### TASK ITEM
Output every record exactly, and nothing more.

### RECORDED DATA
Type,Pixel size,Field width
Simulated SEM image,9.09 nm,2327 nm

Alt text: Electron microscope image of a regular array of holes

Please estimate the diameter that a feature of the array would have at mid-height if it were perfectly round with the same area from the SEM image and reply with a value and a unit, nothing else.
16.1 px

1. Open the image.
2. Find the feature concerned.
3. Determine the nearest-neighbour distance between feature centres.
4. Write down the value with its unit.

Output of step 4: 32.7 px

### RESPONSE BOX
Type,Pixel size,Field width
Simulated SEM image,9.09 nm,2327 nm

Alt text: Electron microscope image of a regular array of holes

Please estimate the diameter that a feature of the array would have at mid-height if it were perfectly round with the same area from the SEM image and reply with a value and a unit, nothing else.
16.1 px

1. Open the image.
2. Find the feature concerned.
3. Determine the nearest-neighbour distance between feature centres.
4. Write down the value with its unit.

Output of step 4: 32.7 px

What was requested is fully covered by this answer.